→ ACTIVITY: Provide an exact copy of the lines from the beginning of the records through the line that includes "lots that met", and of no others.

[[ INPUT DATA, beginning ]]
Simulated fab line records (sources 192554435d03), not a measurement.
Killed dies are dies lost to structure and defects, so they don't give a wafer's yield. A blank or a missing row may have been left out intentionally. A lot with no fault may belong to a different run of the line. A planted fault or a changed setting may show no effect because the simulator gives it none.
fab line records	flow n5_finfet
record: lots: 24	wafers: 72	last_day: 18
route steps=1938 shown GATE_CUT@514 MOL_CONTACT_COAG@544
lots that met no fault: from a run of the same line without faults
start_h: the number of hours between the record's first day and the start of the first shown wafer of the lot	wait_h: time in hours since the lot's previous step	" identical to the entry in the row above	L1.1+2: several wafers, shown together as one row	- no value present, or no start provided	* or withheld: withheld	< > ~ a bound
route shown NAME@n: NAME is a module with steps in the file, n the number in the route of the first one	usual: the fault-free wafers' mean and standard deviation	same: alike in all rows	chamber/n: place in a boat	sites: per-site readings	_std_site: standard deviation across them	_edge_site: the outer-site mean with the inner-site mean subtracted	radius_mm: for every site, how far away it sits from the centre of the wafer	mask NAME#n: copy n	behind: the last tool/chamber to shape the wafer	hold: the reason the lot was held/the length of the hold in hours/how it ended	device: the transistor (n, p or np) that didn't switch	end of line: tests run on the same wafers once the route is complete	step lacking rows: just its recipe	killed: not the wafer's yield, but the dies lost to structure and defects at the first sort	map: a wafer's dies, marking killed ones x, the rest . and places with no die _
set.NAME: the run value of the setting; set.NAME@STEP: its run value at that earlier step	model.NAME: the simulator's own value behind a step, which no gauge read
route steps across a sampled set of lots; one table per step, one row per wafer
[[ INPUT DATA, end ]]

→ RESPONSE AREA:
Simulated fab line records (sources 192554435d03), not a measurement.
Killed dies are dies lost to structure and defects, so they don't give a wafer's yield. A blank or a missing row may have been left out intentionally. A lot with no fault may belong to a different run of the line. A planted fault or a changed setting may show no effect because the simulator gives it none.
fab line records	flow n5_finfet
record: lots: 24	wafers: 72	last_day: 18
route steps=1938 shown GATE_CUT@514 MOL_CONTACT_COAG@544
lots that met no fault: from a run of the same line without faults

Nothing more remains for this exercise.